Starting with the opening line of the material, restate every line word for word, and end on the line containing "R1: highest temperature".

#### DATA PROVIDED

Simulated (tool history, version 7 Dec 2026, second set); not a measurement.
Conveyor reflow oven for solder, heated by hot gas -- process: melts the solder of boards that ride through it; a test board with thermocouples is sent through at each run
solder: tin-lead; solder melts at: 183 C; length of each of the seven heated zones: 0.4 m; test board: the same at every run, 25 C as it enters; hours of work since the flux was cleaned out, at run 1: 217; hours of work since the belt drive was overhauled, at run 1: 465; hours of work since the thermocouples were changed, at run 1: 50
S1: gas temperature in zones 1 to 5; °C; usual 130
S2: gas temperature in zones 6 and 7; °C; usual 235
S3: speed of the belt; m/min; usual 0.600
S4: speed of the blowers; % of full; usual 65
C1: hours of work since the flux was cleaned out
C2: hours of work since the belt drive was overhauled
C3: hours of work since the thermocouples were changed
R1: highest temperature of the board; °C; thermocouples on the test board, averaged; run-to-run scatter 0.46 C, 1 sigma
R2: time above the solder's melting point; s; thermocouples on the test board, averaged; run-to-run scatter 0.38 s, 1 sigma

########

**RESPONSE BOX**:
Simulated (tool history, version 7 Dec 2026, second set); not a measurement.
Conveyor reflow oven for solder, heated by hot gas -- process: melts the solder of boards that ride through it; a test board with thermocouples is sent through at each run
solder: tin-lead; solder melts at: 183 C; length of each of the seven heated zones: 0.4 m; test board: the same at every run, 25 C as it enters; hours of work since the flux was cleaned out, at run 1: 217; hours of work since the belt drive was overhauled, at run 1: 465; hours of work since the thermocouples were changed, at run 1: 50
S1: gas temperature in zones 1 to 5; °C; usual 130
S2: gas temperature in zones 6 and 7; °C; usual 235
S3: speed of the belt; m/min; usual 0.600
S4: speed of the blowers; % of full; usual 65
C1: hours of work since the flux was cleaned out
C2: hours of work since the belt drive was overhauled
C3: hours of work since the thermocouples were changed
R1: highest temperature of the board; °C; thermocouples on the test board, averaged; run-to-run scatter 0.46 C, 1 sigma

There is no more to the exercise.